* **TASK ITEM**:
How does the data below read from its first line through the line containing "It is cross-section"? Print those lines exactly.

[EXTRACTED DATA — start]

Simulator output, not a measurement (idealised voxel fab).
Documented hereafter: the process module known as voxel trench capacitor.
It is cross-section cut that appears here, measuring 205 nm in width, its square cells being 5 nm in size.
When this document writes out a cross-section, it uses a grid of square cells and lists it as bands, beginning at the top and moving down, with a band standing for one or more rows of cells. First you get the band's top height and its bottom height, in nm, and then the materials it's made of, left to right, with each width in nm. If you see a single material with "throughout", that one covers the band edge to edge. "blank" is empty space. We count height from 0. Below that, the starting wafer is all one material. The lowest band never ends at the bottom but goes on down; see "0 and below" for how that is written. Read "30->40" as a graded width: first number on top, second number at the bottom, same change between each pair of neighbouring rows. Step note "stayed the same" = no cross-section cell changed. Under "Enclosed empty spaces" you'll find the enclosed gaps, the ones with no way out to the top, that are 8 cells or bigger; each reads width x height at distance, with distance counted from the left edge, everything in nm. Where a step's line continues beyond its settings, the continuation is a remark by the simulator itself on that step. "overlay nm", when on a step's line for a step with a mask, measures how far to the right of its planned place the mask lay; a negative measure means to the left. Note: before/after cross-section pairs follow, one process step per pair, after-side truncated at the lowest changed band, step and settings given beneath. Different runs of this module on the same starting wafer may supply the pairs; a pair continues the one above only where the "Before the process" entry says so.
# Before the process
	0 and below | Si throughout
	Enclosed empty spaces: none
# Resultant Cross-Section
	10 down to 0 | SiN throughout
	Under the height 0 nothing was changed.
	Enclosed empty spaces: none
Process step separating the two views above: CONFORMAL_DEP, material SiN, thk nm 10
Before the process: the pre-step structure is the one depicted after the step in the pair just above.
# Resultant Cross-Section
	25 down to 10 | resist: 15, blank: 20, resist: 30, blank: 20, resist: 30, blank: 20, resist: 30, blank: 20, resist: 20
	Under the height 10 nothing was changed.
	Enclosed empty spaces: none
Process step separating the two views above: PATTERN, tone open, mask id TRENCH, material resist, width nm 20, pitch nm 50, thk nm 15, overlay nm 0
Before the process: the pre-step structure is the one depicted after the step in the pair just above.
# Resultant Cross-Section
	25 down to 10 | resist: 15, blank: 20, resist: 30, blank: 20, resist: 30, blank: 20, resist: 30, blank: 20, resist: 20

[EXTRACTED DATA — finish]

* **WRITTEN SOLUTION**:
Simulator output, not a measurement (idealised voxel fab).
Documented hereafter: the process module known as voxel trench capacitor.
It is cross-section cut that appears here, measuring 205 nm in width, its square cells being 5 nm in size.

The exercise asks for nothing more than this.